● Data for review:
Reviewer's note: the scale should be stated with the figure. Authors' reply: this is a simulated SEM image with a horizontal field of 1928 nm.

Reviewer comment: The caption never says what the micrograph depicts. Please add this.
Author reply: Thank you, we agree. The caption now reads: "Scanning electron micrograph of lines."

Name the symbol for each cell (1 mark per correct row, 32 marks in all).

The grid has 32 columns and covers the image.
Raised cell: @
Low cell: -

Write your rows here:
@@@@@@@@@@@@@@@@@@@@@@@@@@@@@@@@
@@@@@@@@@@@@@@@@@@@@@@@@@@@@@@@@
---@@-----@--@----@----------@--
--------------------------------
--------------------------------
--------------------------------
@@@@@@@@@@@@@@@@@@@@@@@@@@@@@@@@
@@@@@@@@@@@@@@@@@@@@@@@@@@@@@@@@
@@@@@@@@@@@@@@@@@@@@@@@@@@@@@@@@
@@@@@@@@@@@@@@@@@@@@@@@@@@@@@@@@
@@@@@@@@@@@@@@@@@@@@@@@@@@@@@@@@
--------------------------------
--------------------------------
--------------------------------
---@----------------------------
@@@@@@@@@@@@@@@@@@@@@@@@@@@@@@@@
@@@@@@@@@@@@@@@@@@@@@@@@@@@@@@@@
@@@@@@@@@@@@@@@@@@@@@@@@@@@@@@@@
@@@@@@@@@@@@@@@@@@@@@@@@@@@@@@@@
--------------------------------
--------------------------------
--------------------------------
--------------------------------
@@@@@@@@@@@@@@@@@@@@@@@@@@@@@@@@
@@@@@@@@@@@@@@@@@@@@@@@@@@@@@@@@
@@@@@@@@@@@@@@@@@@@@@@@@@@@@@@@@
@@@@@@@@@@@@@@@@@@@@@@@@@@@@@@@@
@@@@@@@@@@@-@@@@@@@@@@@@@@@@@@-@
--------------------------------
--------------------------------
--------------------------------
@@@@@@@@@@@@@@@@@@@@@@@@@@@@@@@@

● Exercise:
What is needed is a verbatim copy of every line in the records above from the one containing "Reviewer comment: The" down to the one containing "Name the symbol", both included, and nothing more.

● Answer space:
Reviewer comment: The caption never says what the micrograph depicts. Please add this.
Author reply: Thank you, we agree. The caption now reads: "Scanning electron micrograph of lines."

Name the symbol for each cell (1 mark per correct row, 32 marks in all).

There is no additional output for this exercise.